Source material ::
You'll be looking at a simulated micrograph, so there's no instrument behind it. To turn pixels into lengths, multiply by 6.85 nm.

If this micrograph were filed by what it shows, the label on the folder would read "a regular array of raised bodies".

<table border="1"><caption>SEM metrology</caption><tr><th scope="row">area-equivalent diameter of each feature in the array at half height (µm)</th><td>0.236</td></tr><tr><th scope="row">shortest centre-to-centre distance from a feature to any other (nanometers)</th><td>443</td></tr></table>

Assigned task :: Retype, exactly and with nothing added, the lines of the material above from the first through the one that contains "If this micrograph".

Written answer ::
You'll be looking at a simulated micrograph, so there's no instrument behind it. To turn pixels into lengths, multiply by 6.85 nm.

If this micrograph were filed by what it shows, the label on the folder would read "a regular array of raised bodies".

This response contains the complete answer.